◆ **Data**
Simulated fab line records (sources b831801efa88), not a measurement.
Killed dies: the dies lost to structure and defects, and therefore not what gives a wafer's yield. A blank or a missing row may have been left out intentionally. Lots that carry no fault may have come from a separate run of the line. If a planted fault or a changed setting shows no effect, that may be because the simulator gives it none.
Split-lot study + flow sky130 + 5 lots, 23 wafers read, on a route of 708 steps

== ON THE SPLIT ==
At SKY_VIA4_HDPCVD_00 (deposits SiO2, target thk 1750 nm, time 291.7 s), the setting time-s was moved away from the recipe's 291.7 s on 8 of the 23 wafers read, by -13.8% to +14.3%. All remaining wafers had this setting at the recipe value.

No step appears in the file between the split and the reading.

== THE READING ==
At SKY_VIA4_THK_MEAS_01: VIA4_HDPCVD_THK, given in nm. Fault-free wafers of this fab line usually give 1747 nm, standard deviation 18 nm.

◆ **Action item**
The response must repeat exactly the lines from the top of the material through the line containing "Killed dies: the", both included, with no other output.

◆ **Exercise response**
Simulated fab line records (sources b831801efa88), not a measurement.
Killed dies: the dies lost to structure and defects, and therefore not what gives a wafer's yield. A blank or a missing row may have been left out intentionally. Lots that carry no fault may have come from a separate run of the line. If a planted fault or a changed setting shows no effect, that may be because the simulator gives it none.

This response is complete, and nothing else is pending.